§ Data
::::

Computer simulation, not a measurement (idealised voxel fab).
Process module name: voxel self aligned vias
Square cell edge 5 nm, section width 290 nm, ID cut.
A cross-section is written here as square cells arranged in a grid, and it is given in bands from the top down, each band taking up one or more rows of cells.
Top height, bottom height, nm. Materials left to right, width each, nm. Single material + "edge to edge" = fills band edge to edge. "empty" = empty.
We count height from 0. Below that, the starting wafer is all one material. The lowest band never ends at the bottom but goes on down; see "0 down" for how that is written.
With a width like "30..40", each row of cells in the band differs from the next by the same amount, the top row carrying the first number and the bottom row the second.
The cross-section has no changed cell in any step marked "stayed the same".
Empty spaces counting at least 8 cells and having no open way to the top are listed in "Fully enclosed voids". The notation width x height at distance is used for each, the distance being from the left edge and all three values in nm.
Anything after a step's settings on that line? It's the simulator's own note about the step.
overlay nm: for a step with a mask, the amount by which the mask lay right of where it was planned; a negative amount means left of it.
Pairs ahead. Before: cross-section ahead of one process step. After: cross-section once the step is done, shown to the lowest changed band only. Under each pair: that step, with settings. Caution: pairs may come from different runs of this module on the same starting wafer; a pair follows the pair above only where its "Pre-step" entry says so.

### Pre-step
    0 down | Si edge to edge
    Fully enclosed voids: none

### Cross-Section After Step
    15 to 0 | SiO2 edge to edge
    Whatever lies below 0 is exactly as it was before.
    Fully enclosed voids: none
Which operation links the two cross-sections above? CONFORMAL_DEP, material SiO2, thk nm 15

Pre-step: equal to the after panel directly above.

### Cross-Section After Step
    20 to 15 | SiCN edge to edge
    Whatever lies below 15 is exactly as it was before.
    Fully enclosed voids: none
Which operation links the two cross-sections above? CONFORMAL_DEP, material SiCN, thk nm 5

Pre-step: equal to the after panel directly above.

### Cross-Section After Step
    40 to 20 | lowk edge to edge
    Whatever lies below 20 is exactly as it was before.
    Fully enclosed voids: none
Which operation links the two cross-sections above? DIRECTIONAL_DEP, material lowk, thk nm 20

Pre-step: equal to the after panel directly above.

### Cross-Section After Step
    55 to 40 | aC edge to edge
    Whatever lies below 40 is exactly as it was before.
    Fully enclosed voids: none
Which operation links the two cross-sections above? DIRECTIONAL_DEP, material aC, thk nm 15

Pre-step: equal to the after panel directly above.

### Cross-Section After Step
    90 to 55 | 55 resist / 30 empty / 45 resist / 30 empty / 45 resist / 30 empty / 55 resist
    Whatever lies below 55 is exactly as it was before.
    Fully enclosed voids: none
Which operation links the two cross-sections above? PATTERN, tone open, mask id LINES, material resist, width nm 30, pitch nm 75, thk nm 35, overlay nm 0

::::

§ Work item
Starting at the line that has "Top height, bottom" and ending at the line that has "We count height", please write out the lines above exactly, leaving out all others.

§ Exercise answer
Top height, bottom height, nm. Materials left to right, width each, nm. Single material + "edge to edge" = fills band edge to edge. "empty" = empty.
We count height from 0. Below that, the starting wafer is all one material. The lowest band never ends at the bottom but goes on down; see "0 down" for how that is written.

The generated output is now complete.